Write out the listing beneath this instruction in its entirety, exactly as it reads.

──────────

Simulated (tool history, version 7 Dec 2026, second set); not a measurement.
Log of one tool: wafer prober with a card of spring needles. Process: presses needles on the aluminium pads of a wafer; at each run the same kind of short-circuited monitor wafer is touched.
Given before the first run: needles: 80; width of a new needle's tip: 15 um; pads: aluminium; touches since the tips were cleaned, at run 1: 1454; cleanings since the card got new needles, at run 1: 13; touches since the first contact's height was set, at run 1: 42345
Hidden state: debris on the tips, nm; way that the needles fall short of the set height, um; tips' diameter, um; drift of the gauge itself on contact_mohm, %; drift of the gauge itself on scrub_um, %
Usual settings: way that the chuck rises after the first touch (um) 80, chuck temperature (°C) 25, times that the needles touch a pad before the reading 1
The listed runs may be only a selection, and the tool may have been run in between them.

──────────

Response box
Simulated (tool history, version 7 Dec 2026, second set); not a measurement.
Log of one tool: wafer prober with a card of spring needles. Process: presses needles on the aluminium pads of a wafer; at each run the same kind of short-circuited monitor wafer is touched.
Given before the first run: needles: 80; width of a new needle's tip: 15 um; pads: aluminium; touches since the tips were cleaned, at run 1: 1454; cleanings since the card got new needles, at run 1: 13; touches since the first contact's height was set, at run 1: 42345
Hidden state: debris on the tips, nm; way that the needles fall short of the set height, um; tips' diameter, um; drift of the gauge itself on contact_mohm, %; drift of the gauge itself on scrub_um, %
Usual settings: way that the chuck rises after the first touch (um) 80, chuck temperature (°C) 25, times that the needles touch a pad before the reading 1
The listed runs may be only a selection, and the tool may have been run in between them.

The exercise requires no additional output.